* [Recorded data]
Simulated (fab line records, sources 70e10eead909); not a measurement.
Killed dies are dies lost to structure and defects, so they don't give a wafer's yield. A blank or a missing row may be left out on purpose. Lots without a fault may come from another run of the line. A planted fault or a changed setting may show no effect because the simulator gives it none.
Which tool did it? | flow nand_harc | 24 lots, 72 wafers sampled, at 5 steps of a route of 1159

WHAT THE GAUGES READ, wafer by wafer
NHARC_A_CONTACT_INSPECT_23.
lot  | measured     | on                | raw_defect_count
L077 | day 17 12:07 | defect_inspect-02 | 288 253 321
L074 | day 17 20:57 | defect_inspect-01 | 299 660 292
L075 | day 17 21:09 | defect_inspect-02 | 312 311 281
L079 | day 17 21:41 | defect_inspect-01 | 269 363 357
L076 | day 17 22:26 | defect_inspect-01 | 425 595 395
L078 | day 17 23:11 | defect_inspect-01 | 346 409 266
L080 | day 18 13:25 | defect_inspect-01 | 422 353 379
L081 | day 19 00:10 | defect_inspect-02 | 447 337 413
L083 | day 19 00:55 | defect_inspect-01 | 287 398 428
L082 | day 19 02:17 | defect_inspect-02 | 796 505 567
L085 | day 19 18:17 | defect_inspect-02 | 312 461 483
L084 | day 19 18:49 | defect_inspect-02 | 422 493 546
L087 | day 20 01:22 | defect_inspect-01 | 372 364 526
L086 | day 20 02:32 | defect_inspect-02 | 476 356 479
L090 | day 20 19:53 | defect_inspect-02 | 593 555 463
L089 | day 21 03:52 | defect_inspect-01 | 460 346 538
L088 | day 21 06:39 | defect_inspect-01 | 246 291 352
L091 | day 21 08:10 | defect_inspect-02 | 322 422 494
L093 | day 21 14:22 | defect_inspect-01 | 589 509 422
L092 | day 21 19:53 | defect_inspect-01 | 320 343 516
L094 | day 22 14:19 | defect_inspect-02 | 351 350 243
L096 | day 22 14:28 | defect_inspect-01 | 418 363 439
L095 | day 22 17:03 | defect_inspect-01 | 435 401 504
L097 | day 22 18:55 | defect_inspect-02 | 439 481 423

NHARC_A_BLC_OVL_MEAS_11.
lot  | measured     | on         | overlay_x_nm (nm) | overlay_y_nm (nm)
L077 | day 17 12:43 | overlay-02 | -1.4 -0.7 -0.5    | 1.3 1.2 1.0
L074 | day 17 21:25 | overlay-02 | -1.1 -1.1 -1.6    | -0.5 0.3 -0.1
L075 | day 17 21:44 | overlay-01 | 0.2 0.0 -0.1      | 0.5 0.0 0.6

* [Brief] Only the lines from the beginning of the entries through the line bearing "L086 | day 20" should be returned, each exactly as written.

* [Answer space]
Simulated (fab line records, sources 70e10eead909); not a measurement.
Killed dies are dies lost to structure and defects, so they don't give a wafer's yield. A blank or a missing row may be left out on purpose. Lots without a fault may come from another run of the line. A planted fault or a changed setting may show no effect because the simulator gives it none.
Which tool did it? | flow nand_harc | 24 lots, 72 wafers sampled, at 5 steps of a route of 1159

WHAT THE GAUGES READ, wafer by wafer
NHARC_A_CONTACT_INSPECT_23.
lot  | measured     | on                | raw_defect_count
L077 | day 17 12:07 | defect_inspect-02 | 288 253 321
L074 | day 17 20:57 | defect_inspect-01 | 299 660 292
L075 | day 17 21:09 | defect_inspect-02 | 312 311 281
L079 | day 17 21:41 | defect_inspect-01 | 269 363 357
L076 | day 17 22:26 | defect_inspect-01 | 425 595 395
L078 | day 17 23:11 | defect_inspect-01 | 346 409 266
L080 | day 18 13:25 | defect_inspect-01 | 422 353 379
L081 | day 19 00:10 | defect_inspect-02 | 447 337 413
L083 | day 19 00:55 | defect_inspect-01 | 287 398 428
L082 | day 19 02:17 | defect_inspect-02 | 796 505 567
L085 | day 19 18:17 | defect_inspect-02 | 312 461 483
L084 | day 19 18:49 | defect_inspect-02 | 422 493 546
L087 | day 20 01:22 | defect_inspect-01 | 372 364 526
L086 | day 20 02:32 | defect_inspect-02 | 476 356 479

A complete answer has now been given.